The whole listing that follows should be printed again, unchanged.

■ Source information:
▼▼▼

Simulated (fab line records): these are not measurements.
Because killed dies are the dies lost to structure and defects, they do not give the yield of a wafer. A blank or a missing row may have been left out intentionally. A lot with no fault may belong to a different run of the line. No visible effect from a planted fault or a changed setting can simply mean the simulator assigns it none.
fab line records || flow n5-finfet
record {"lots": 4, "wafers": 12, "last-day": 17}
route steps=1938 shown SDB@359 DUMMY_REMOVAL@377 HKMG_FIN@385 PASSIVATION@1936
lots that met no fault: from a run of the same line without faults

▲▲▲

■ Reply:
Simulated (fab line records): these are not measurements.
Because killed dies are the dies lost to structure and defects, they do not give the yield of a wafer. A blank or a missing row may have been left out intentionally. A lot with no fault may belong to a different run of the line. No visible effect from a planted fault or a changed setting can simply mean the simulator assigns it none.
fab line records || flow n5-finfet
record {"lots": 4, "wafers": 12, "last-day": 17}
route steps=1938 shown SDB@359 DUMMY_REMOVAL@377 HKMG_FIN@385 PASSIVATION@1936
lots that met no fault: from a run of the same line without faults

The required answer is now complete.